+===+
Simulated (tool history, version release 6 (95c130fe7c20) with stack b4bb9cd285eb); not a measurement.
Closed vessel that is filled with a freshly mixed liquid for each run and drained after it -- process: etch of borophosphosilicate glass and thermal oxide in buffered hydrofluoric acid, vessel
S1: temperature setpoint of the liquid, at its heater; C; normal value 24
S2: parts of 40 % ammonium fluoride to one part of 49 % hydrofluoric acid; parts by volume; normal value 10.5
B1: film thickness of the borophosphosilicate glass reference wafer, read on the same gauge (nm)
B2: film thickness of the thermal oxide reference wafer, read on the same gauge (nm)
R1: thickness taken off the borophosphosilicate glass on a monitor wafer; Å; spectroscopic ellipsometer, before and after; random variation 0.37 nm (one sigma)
+===+

» **Exercise**: Every line in the records has to be written out again exactly.

» **Written response**:
Simulated (tool history, version release 6 (95c130fe7c20) with stack b4bb9cd285eb); not a measurement.
Closed vessel that is filled with a freshly mixed liquid for each run and drained after it -- process: etch of borophosphosilicate glass and thermal oxide in buffered hydrofluoric acid, vessel
S1: temperature setpoint of the liquid, at its heater; C; normal value 24
S2: parts of 40 % ammonium fluoride to one part of 49 % hydrofluoric acid; parts by volume; normal value 10.5
B1: film thickness of the borophosphosilicate glass reference wafer, read on the same gauge (nm)
B2: film thickness of the thermal oxide reference wafer, read on the same gauge (nm)
R1: thickness taken off the borophosphosilicate glass on a monitor wafer; Å; spectroscopic ellipsometer, before and after; random variation 0.37 nm (one sigma)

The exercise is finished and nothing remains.